#### DATASET CONTENT:
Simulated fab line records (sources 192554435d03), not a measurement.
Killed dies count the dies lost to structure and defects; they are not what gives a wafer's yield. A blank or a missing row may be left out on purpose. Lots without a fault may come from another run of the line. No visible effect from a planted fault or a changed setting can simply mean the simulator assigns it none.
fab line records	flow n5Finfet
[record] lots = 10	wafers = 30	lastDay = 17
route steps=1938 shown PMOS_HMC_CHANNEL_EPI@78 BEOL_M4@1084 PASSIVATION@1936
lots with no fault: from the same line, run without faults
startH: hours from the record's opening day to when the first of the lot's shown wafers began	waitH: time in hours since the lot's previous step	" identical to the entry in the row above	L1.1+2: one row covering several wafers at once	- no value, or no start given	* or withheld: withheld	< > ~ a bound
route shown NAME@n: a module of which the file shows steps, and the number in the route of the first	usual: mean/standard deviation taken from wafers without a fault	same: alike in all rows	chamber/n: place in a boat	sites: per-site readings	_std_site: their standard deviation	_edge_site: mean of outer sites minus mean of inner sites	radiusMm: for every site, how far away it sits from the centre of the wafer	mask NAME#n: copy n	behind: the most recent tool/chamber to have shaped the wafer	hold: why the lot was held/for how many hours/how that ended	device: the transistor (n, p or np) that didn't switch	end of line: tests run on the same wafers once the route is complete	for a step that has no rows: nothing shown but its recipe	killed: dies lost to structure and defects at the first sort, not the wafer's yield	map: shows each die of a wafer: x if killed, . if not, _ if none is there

#### EXERCISE:
Copy each line of the data above exactly as it appears.

#### EXPECTED ANSWER:
Simulated fab line records (sources 192554435d03), not a measurement.
Killed dies count the dies lost to structure and defects; they are not what gives a wafer's yield. A blank or a missing row may be left out on purpose. Lots without a fault may come from another run of the line. No visible effect from a planted fault or a changed setting can simply mean the simulator assigns it none.
fab line records	flow n5Finfet
[record] lots = 10	wafers = 30	lastDay = 17
route steps=1938 shown PMOS_HMC_CHANNEL_EPI@78 BEOL_M4@1084 PASSIVATION@1936
lots with no fault: from the same line, run without faults
startH: hours from the record's opening day to when the first of the lot's shown wafers began	waitH: time in hours since the lot's previous step	" identical to the entry in the row above	L1.1+2: one row covering several wafers at once	- no value, or no start given	* or withheld: withheld	< > ~ a bound
route shown NAME@n: a module of which the file shows steps, and the number in the route of the first	usual: mean/standard deviation taken from wafers without a fault	same: alike in all rows	chamber/n: place in a boat	sites: per-site readings	_std_site: their standard deviation	_edge_site: mean of outer sites minus mean of inner sites	radiusMm: for every site, how far away it sits from the centre of the wafer	mask NAME#n: copy n	behind: the most recent tool/chamber to have shaped the wafer	hold: why the lot was held/for how many hours/how that ended	device: the transistor (n, p or np) that didn't switch	end of line: tests run on the same wafers once the route is complete	for a step that has no rows: nothing shown but its recipe	killed: dies lost to structure and defects at the first sort, not the wafer's yield	map: shows each die of a wafer: x if killed, . if not, _ if none is there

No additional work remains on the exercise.